Exercise. Only part of the listing is needed, namely the lines from its start through the line with "lots that met", and they should be retyped exactly.

+ + + + +

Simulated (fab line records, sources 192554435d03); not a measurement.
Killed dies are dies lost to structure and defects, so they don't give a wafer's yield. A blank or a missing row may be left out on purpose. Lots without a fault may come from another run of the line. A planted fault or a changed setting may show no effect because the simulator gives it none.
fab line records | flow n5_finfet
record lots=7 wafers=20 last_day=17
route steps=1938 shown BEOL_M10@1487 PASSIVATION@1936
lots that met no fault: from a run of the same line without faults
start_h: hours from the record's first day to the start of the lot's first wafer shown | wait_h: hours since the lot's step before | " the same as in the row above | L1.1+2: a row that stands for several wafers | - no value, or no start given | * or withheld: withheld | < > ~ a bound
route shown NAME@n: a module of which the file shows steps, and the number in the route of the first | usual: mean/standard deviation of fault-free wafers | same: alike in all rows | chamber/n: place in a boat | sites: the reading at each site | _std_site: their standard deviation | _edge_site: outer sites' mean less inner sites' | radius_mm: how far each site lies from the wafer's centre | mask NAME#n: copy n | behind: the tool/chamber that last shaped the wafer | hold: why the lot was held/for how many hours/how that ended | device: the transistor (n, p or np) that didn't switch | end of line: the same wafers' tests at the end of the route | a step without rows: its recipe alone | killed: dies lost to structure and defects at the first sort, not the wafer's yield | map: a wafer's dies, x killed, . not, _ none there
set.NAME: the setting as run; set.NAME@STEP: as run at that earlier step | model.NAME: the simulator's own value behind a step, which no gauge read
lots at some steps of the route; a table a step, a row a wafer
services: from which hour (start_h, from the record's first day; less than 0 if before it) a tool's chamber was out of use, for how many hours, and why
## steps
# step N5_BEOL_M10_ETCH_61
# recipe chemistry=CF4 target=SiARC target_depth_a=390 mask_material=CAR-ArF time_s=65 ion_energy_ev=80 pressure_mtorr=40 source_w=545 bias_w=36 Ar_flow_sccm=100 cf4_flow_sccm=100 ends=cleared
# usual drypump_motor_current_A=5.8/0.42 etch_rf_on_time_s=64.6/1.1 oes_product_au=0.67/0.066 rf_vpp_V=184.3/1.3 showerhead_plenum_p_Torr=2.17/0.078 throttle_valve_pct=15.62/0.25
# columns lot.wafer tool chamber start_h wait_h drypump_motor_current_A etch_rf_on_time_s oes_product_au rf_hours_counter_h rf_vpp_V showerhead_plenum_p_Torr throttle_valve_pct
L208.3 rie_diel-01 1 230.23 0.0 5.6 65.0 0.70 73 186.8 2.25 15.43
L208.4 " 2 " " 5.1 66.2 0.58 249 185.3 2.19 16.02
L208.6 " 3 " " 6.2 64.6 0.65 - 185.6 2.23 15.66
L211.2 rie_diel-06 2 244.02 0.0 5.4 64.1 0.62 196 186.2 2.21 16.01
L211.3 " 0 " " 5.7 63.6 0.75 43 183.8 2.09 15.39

+ + + + +

Task result.
Simulated (fab line records, sources 192554435d03); not a measurement.
Killed dies are dies lost to structure and defects, so they don't give a wafer's yield. A blank or a missing row may be left out on purpose. Lots without a fault may come from another run of the line. A planted fault or a changed setting may show no effect because the simulator gives it none.
fab line records | flow n5_finfet
record lots=7 wafers=20 last_day=17
route steps=1938 shown BEOL_M10@1487 PASSIVATION@1936
lots that met no fault: from a run of the same line without faults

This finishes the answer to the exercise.